#### Data for analysis:
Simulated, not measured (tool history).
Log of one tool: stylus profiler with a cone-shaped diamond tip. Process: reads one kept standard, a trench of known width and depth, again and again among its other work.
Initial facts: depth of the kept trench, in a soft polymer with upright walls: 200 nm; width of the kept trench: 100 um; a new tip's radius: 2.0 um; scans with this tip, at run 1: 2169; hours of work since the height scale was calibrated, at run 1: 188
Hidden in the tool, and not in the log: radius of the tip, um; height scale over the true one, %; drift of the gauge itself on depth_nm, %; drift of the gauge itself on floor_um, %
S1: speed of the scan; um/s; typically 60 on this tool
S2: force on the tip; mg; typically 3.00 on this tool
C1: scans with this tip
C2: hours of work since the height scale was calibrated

#### Work order:
Each line above should be duplicated without any alteration.

#### Task solution:
Simulated, not measured (tool history).
Log of one tool: stylus profiler with a cone-shaped diamond tip. Process: reads one kept standard, a trench of known width and depth, again and again among its other work.
Initial facts: depth of the kept trench, in a soft polymer with upright walls: 200 nm; width of the kept trench: 100 um; a new tip's radius: 2.0 um; scans with this tip, at run 1: 2169; hours of work since the height scale was calibrated, at run 1: 188
Hidden in the tool, and not in the log: radius of the tip, um; height scale over the true one, %; drift of the gauge itself on depth_nm, %; drift of the gauge itself on floor_um, %
S1: speed of the scan; um/s; typically 60 on this tool
S2: force on the tip; mg; typically 3.00 on this tool
C1: scans with this tip
C2: hours of work since the height scale was calibrated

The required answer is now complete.